Dataset:
[Start of Attachment]

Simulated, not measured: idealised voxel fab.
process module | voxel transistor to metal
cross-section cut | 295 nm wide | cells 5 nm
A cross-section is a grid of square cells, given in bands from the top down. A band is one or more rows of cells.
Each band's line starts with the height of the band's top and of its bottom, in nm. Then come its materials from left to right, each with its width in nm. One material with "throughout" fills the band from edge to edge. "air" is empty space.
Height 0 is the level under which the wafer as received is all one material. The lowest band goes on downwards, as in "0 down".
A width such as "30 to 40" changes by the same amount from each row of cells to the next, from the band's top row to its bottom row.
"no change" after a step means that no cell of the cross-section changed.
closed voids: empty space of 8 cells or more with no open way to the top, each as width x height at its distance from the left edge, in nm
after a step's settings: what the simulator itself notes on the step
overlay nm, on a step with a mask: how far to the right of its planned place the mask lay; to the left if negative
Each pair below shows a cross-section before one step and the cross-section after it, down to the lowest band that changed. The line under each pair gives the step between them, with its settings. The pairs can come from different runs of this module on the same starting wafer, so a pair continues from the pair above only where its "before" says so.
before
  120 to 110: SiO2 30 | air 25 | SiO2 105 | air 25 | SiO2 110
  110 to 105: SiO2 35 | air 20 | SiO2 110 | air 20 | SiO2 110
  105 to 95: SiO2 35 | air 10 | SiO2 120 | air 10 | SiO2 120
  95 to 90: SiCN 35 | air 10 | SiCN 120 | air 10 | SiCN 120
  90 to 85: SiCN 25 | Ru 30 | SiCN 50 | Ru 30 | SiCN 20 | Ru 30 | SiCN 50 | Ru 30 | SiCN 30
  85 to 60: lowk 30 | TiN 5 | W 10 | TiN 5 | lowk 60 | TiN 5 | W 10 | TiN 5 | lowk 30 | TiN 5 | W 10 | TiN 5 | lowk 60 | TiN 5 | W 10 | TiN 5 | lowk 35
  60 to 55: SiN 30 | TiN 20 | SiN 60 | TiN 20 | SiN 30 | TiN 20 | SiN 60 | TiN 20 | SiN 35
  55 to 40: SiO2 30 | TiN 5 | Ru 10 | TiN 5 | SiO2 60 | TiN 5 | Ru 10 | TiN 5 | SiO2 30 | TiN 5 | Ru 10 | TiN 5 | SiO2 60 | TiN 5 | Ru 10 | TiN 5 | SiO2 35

[End of Attachment]

Work item: Once you find the line with "110 to 105: SiO2" above, print it and every line after it up to and including the line with "85 to 60: lowk", exactly as written and nothing else.

Response area:
  110 to 105: SiO2 35 | air 20 | SiO2 110 | air 20 | SiO2 110
  105 to 95: SiO2 35 | air 10 | SiO2 120 | air 10 | SiO2 120
  95 to 90: SiCN 35 | air 10 | SiCN 120 | air 10 | SiCN 120
  90 to 85: SiCN 25 | Ru 30 | SiCN 50 | Ru 30 | SiCN 20 | Ru 30 | SiCN 50 | Ru 30 | SiCN 30
  85 to 60: lowk 30 | TiN 5 | W 10 | TiN 5 | lowk 60 | TiN 5 | W 10 | TiN 5 | lowk 30 | TiN 5 | W 10 | TiN 5 | lowk 60 | TiN 5 | W 10 | TiN 5 | lowk 35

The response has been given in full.